Assignment: Please output, without any change, the lines of the material below from the very first through the one with "lot,NHARC_P_M2_PVD_20,NHARC_P_M2_ECD_22,NHARC_P_M2_CMP_23".

● ● ● ● ●

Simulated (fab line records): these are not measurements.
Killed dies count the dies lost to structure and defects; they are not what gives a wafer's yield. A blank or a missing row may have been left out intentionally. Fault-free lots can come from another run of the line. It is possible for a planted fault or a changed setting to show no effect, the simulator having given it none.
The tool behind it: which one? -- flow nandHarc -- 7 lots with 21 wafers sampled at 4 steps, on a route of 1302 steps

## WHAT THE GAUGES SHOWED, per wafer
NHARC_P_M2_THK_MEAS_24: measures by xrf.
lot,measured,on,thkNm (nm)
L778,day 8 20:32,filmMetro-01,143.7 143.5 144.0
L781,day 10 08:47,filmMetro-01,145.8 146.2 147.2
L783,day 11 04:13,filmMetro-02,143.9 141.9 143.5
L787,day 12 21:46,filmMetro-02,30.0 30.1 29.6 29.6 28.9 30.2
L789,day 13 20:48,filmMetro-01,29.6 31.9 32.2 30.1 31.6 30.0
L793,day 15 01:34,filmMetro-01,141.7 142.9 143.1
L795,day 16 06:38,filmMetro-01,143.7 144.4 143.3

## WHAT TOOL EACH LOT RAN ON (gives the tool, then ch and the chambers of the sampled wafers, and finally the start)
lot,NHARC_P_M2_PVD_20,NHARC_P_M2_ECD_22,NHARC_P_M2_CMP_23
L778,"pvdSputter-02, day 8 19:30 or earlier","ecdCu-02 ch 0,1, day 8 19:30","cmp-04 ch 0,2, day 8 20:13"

● ● ● ● ●

Answer section:
Simulated (fab line records): these are not measurements.
Killed dies count the dies lost to structure and defects; they are not what gives a wafer's yield. A blank or a missing row may have been left out intentionally. Fault-free lots can come from another run of the line. It is possible for a planted fault or a changed setting to show no effect, the simulator having given it none.
The tool behind it: which one? -- flow nandHarc -- 7 lots with 21 wafers sampled at 4 steps, on a route of 1302 steps

## WHAT THE GAUGES SHOWED, per wafer
NHARC_P_M2_THK_MEAS_24: measures by xrf.
lot,measured,on,thkNm (nm)
L778,day 8 20:32,filmMetro-01,143.7 143.5 144.0
L781,day 10 08:47,filmMetro-01,145.8 146.2 147.2
L783,day 11 04:13,filmMetro-02,143.9 141.9 143.5
L787,day 12 21:46,filmMetro-02,30.0 30.1 29.6 29.6 28.9 30.2
L789,day 13 20:48,filmMetro-01,29.6 31.9 32.2 30.1 31.6 30.0
L793,day 15 01:34,filmMetro-01,141.7 142.9 143.1
L795,day 16 06:38,filmMetro-01,143.7 144.4 143.3

## WHAT TOOL EACH LOT RAN ON (gives the tool, then ch and the chambers of the sampled wafers, and finally the start)
lot,NHARC_P_M2_PVD_20,NHARC_P_M2_ECD_22,NHARC_P_M2_CMP_23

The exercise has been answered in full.